• [WORK ORDER] Could you retype every record below exactly as it appears?

• [PROVIDED INFORMATION]
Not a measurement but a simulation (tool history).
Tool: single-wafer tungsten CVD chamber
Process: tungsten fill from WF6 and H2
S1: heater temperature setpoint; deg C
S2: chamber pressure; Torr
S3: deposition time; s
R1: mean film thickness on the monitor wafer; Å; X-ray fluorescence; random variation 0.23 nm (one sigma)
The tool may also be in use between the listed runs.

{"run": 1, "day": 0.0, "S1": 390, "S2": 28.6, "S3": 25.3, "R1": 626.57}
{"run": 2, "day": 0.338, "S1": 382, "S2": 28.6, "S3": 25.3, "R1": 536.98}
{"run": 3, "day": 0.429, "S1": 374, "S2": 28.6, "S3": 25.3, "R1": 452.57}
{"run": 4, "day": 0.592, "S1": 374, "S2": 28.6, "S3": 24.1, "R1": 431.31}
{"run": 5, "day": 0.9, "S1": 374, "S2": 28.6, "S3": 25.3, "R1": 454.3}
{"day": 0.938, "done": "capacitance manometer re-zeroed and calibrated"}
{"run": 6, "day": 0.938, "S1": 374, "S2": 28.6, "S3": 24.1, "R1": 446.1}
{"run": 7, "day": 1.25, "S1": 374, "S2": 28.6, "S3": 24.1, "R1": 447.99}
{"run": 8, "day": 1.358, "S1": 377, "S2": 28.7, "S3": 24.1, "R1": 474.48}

• [WRITTEN ANSWER]
Not a measurement but a simulation (tool history).
Tool: single-wafer tungsten CVD chamber
Process: tungsten fill from WF6 and H2
S1: heater temperature setpoint; deg C
S2: chamber pressure; Torr
S3: deposition time; s
R1: mean film thickness on the monitor wafer; Å; X-ray fluorescence; random variation 0.23 nm (one sigma)
The tool may also be in use between the listed runs.

{"run": 1, "day": 0.0, "S1": 390, "S2": 28.6, "S3": 25.3, "R1": 626.57}
{"run": 2, "day": 0.338, "S1": 382, "S2": 28.6, "S3": 25.3, "R1": 536.98}
{"run": 3, "day": 0.429, "S1": 374, "S2": 28.6, "S3": 25.3, "R1": 452.57}
{"run": 4, "day": 0.592, "S1": 374, "S2": 28.6, "S3": 24.1, "R1": 431.31}
{"run": 5, "day": 0.9, "S1": 374, "S2": 28.6, "S3": 25.3, "R1": 454.3}
{"day": 0.938, "done": "capacitance manometer re-zeroed and calibrated"}
{"run": 6, "day": 0.938, "S1": 374, "S2": 28.6, "S3": 24.1, "R1": 446.1}
{"run": 7, "day": 1.25, "S1": 374, "S2": 28.6, "S3": 24.1, "R1": 447.99}
{"run": 8, "day": 1.358, "S1": 377, "S2": 28.7, "S3": 24.1, "R1": 474.48}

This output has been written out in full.